***** Dataset records

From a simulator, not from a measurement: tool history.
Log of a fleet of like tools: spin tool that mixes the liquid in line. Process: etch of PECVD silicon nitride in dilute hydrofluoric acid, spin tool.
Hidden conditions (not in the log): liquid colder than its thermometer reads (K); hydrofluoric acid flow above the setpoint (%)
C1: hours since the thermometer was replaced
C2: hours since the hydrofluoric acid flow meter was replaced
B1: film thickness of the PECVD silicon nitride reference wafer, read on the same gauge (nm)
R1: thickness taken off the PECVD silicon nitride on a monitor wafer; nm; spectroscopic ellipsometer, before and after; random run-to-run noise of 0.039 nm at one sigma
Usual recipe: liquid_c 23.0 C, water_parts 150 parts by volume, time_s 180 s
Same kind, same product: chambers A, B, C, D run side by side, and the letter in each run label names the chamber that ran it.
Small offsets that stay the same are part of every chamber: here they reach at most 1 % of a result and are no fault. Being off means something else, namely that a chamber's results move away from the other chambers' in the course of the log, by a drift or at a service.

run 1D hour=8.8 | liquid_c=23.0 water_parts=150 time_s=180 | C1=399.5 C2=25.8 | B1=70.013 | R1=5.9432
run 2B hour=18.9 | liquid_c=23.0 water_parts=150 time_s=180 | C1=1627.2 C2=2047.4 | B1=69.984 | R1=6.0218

**********

◆ Work request
Retype the material above in full, with nothing altered.

◆ Exercise answer
From a simulator, not from a measurement: tool history.
Log of a fleet of like tools: spin tool that mixes the liquid in line. Process: etch of PECVD silicon nitride in dilute hydrofluoric acid, spin tool.
Hidden conditions (not in the log): liquid colder than its thermometer reads (K); hydrofluoric acid flow above the setpoint (%)
C1: hours since the thermometer was replaced
C2: hours since the hydrofluoric acid flow meter was replaced
B1: film thickness of the PECVD silicon nitride reference wafer, read on the same gauge (nm)
R1: thickness taken off the PECVD silicon nitride on a monitor wafer; nm; spectroscopic ellipsometer, before and after; random run-to-run noise of 0.039 nm at one sigma
Usual recipe: liquid_c 23.0 C, water_parts 150 parts by volume, time_s 180 s
Same kind, same product: chambers A, B, C, D run side by side, and the letter in each run label names the chamber that ran it.
Small offsets that stay the same are part of every chamber: here they reach at most 1 % of a result and are no fault. Being off means something else, namely that a chamber's results move away from the other chambers' in the course of the log, by a drift or at a service.

run 1D hour=8.8 | liquid_c=23.0 water_parts=150 time_s=180 | C1=399.5 C2=25.8 | B1=70.013 | R1=5.9432
run 2B hour=18.9 | liquid_c=23.0 water_parts=150 time_s=180 | C1=1627.2 C2=2047.4 | B1=69.984 | R1=6.0218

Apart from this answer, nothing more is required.